## [WORK TASK]
The whole listing below is to be copied exactly.

## [EXTRACTED MATERIAL]
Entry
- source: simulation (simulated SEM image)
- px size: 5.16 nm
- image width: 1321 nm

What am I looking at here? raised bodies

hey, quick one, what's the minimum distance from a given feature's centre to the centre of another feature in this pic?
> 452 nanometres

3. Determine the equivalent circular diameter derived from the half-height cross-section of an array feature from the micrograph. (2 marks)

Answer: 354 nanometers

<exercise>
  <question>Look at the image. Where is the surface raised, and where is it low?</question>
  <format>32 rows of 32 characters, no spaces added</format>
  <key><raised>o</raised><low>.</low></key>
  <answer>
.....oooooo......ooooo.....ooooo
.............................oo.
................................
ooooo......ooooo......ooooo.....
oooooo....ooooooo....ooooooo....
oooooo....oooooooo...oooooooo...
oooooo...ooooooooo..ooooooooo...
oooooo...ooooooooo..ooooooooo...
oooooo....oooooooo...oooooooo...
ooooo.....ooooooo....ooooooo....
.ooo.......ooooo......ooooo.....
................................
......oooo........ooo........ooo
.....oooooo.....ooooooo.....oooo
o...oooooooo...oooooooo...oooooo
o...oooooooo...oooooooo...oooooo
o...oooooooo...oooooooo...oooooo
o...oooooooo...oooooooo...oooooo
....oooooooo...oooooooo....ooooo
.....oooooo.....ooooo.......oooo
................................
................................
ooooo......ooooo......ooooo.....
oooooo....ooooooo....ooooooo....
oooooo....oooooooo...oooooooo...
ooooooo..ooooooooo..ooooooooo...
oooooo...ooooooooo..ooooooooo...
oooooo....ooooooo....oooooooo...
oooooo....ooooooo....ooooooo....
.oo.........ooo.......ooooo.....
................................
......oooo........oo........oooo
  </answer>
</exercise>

## [RESPONSE AREA]
Entry
- source: simulation (simulated SEM image)
- px size: 5.16 nm
- image width: 1321 nm

What am I looking at here? raised bodies

hey, quick one, what's the minimum distance from a given feature's centre to the centre of another feature in this pic?
> 452 nanometres

3. Determine the equivalent circular diameter derived from the half-height cross-section of an array feature from the micrograph. (2 marks)

Answer: 354 nanometers

<exercise>
  <question>Look at the image. Where is the surface raised, and where is it low?</question>
  <format>32 rows of 32 characters, no spaces added</format>
  <key><raised>o</raised><low>.</low></key>
  <answer>
.....oooooo......ooooo.....ooooo
.............................oo.
................................
ooooo......ooooo......ooooo.....
oooooo....ooooooo....ooooooo....
oooooo....oooooooo...oooooooo...
oooooo...ooooooooo..ooooooooo...
oooooo...ooooooooo..ooooooooo...
oooooo....oooooooo...oooooooo...
ooooo.....ooooooo....ooooooo....
.ooo.......ooooo......ooooo.....
................................
......oooo........ooo........ooo
.....oooooo.....ooooooo.....oooo
o...oooooooo...oooooooo...oooooo
o...oooooooo...oooooooo...oooooo
o...oooooooo...oooooooo...oooooo
o...oooooooo...oooooooo...oooooo
....oooooooo...oooooooo....ooooo
.....oooooo.....ooooo.......oooo
................................
................................
ooooo......ooooo......ooooo.....
oooooo....ooooooo....ooooooo....
oooooo....oooooooo...oooooooo...
ooooooo..ooooooooo..ooooooooo...
oooooo...ooooooooo..ooooooooo...
oooooo....ooooooo....oooooooo...
oooooo....ooooooo....ooooooo....
.oo.........ooo.......ooooo.....
................................
......oooo........oo........oooo
  </answer>
</exercise>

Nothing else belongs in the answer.